▶ **Activity**:
Give back the full data, unchanged and complete.

▶ **Listed records**:
══════
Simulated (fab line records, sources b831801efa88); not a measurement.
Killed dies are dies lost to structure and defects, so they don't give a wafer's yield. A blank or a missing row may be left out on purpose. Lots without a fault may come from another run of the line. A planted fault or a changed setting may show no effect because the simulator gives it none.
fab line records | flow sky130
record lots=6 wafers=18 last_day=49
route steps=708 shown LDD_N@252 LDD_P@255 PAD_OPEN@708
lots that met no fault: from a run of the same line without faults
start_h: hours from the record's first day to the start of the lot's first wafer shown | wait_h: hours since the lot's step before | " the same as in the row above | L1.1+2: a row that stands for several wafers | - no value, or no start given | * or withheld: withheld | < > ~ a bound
══════

▶ **Task answer**:
Simulated (fab line records, sources b831801efa88); not a measurement.
Killed dies are dies lost to structure and defects, so they don't give a wafer's yield. A blank or a missing row may be left out on purpose. Lots without a fault may come from another run of the line. A planted fault or a changed setting may show no effect because the simulator gives it none.
fab line records | flow sky130
record lots=6 wafers=18 last_day=49
route steps=708 shown LDD_N@252 LDD_P@255 PAD_OPEN@708
lots that met no fault: from a run of the same line without faults
start_h: hours from the record's first day to the start of the lot's first wafer shown | wait_h: hours since the lot's step before | " the same as in the row above | L1.1+2: a row that stands for several wafers | - no value, or no start given | * or withheld: withheld | < > ~ a bound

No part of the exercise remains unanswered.